*RECORD SET:*
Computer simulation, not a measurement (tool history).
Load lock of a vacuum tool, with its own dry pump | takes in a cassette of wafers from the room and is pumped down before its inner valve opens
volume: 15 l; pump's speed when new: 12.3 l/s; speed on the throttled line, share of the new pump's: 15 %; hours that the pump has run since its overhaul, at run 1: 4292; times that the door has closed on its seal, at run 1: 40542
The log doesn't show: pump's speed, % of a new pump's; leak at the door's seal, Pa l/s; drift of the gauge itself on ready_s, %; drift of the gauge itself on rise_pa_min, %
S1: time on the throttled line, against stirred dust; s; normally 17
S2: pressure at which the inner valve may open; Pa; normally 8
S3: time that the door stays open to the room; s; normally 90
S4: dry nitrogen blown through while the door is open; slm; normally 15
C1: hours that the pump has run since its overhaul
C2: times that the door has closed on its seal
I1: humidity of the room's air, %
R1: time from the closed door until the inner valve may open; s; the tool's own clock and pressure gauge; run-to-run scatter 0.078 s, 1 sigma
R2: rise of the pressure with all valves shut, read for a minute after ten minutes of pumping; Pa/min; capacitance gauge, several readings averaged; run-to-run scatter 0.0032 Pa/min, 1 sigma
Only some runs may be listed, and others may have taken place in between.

*REQUIREMENT:* Could you return exactly the lines above from the line with "R1: time from" to the line with "R2: rise of", both included, and nothing else?

*EXERCISE RESULT:*
R1: time from the closed door until the inner valve may open; s; the tool's own clock and pressure gauge; run-to-run scatter 0.078 s, 1 sigma
R2: rise of the pressure with all valves shut, read for a minute after ten minutes of pumping; Pa/min; capacitance gauge, several readings averaged; run-to-run scatter 0.0032 Pa/min, 1 sigma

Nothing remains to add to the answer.